::: Information provided :::

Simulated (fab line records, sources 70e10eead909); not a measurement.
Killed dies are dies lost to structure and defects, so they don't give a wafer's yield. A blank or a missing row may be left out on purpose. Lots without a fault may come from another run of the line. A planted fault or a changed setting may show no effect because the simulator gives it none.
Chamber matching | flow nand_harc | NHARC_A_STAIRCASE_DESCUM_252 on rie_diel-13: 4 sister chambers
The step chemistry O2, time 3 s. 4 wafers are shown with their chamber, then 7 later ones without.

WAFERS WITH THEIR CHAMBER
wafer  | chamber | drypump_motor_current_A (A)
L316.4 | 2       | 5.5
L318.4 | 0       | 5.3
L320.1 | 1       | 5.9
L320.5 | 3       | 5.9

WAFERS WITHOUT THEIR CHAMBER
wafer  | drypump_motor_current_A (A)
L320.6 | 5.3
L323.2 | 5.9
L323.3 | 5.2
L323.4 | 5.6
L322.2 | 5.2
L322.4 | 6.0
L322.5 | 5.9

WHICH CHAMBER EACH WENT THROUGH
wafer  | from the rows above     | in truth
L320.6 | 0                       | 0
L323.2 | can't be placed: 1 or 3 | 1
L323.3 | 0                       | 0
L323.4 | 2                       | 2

:::

Activity> Return each line above exactly.

Written answer>
Simulated (fab line records, sources 70e10eead909); not a measurement.
Killed dies are dies lost to structure and defects, so they don't give a wafer's yield. A blank or a missing row may be left out on purpose. Lots without a fault may come from another run of the line. A planted fault or a changed setting may show no effect because the simulator gives it none.
Chamber matching | flow nand_harc | NHARC_A_STAIRCASE_DESCUM_252 on rie_diel-13: 4 sister chambers
The step chemistry O2, time 3 s. 4 wafers are shown with their chamber, then 7 later ones without.

WAFERS WITH THEIR CHAMBER
wafer  | chamber | drypump_motor_current_A (A)
L316.4 | 2       | 5.5
L318.4 | 0       | 5.3
L320.1 | 1       | 5.9
L320.5 | 3       | 5.9

WAFERS WITHOUT THEIR CHAMBER
wafer  | drypump_motor_current_A (A)
L320.6 | 5.3
L323.2 | 5.9
L323.3 | 5.2
L323.4 | 5.6
L322.2 | 5.2
L322.4 | 6.0
L322.5 | 5.9

WHICH CHAMBER EACH WENT THROUGH
wafer  | from the rows above     | in truth
L320.6 | 0                       | 0
L323.2 | can't be placed: 1 or 3 | 1
L323.3 | 0                       | 0
L323.4 | 2                       | 2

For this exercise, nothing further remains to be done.